## EXERCISE
Line by line, transcribe the records exactly.

## EXTRACTED ENTRIES
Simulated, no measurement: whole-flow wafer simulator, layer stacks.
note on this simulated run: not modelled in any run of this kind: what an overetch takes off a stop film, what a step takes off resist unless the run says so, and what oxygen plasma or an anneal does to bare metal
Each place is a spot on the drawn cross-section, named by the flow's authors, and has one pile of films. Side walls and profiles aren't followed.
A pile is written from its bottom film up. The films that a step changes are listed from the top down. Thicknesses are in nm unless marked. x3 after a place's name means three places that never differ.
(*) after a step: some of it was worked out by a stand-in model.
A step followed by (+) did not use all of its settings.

## EXERCISE RESPONSE
Simulated, no measurement: whole-flow wafer simulator, layer stacks.
note on this simulated run: not modelled in any run of this kind: what an overetch takes off a stop film, what a step takes off resist unless the run says so, and what oxygen plasma or an anneal does to bare metal
Each place is a spot on the drawn cross-section, named by the flow's authors, and has one pile of films. Side walls and profiles aren't followed.
A pile is written from its bottom film up. The films that a step changes are listed from the top down. Thicknesses are in nm unless marked. x3 after a place's name means three places that never differ.
(*) after a step: some of it was worked out by a stand-in model.
A step followed by (+) did not use all of its settings.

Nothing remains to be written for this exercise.